* Assignment
An exact transcription of all the data is required.

*** Opening of Data to examine ***

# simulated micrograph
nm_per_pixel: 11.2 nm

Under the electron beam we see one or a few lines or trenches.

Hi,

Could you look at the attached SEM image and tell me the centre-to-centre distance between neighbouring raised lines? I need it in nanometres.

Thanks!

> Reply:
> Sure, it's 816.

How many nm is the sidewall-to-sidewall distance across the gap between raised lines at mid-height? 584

*** Close of Data to examine ***

* Answer area
# simulated micrograph
nm_per_pixel: 11.2 nm

Under the electron beam we see one or a few lines or trenches.

Hi,

Could you look at the attached SEM image and tell me the centre-to-centre distance between neighbouring raised lines? I need it in nanometres.

Thanks!

> Reply:
> Sure, it's 816.

How many nm is the sidewall-to-sidewall distance across the gap between raised lines at mid-height? 584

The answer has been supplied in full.